*** Block opens ***
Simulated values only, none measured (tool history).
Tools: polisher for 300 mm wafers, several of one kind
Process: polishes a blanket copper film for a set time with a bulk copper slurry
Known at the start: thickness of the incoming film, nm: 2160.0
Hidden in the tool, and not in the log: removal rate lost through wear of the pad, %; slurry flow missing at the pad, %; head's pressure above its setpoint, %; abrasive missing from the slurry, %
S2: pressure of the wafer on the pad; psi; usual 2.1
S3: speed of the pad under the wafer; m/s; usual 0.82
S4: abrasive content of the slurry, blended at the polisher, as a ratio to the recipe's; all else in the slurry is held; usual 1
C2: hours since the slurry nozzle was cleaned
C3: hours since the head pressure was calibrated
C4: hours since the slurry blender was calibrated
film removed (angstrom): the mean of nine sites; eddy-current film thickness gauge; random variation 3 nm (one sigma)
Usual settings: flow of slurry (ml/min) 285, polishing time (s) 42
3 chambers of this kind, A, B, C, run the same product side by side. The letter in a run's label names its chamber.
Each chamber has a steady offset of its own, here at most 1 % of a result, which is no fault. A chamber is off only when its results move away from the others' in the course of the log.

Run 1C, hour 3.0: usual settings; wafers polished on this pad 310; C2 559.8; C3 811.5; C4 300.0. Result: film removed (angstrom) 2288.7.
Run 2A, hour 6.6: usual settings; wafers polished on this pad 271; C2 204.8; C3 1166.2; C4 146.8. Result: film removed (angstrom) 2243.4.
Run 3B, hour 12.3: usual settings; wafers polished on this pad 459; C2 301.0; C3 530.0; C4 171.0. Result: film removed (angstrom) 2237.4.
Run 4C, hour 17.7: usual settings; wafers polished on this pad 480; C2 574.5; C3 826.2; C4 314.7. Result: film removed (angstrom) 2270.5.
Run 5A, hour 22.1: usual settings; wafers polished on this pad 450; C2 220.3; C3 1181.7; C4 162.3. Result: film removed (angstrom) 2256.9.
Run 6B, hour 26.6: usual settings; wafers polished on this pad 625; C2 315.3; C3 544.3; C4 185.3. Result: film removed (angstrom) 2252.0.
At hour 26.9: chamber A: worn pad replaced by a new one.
*** Block closes ***

BRIEF:
Only the lines above starting at the one containing "S2: pressure of" and ending at the one containing "Run 2A, hour", both included, are to be returned, exactly as they read.

TASK ANSWER:
S2: pressure of the wafer on the pad; psi; usual 2.1
S3: speed of the pad under the wafer; m/s; usual 0.82
S4: abrasive content of the slurry, blended at the polisher, as a ratio to the recipe's; all else in the slurry is held; usual 1
C2: hours since the slurry nozzle was cleaned
C3: hours since the head pressure was calibrated
C4: hours since the slurry blender was calibrated
film removed (angstrom): the mean of nine sites; eddy-current film thickness gauge; random variation 3 nm (one sigma)
Usual settings: flow of slurry (ml/min) 285, polishing time (s) 42
3 chambers of this kind, A, B, C, run the same product side by side. The letter in a run's label names its chamber.
Each chamber has a steady offset of its own, here at most 1 % of a result, which is no fault. A chamber is off only when its results move away from the others' in the course of the log.

Run 1C, hour 3.0: usual settings; wafers polished on this pad 310; C2 559.8; C3 811.5; C4 300.0. Result: film removed (angstrom) 2288.7.
Run 2A, hour 6.6: usual settings; wafers polished on this pad 271; C2 204.8; C3 1166.2; C4 146.8. Result: film removed (angstrom) 2243.4.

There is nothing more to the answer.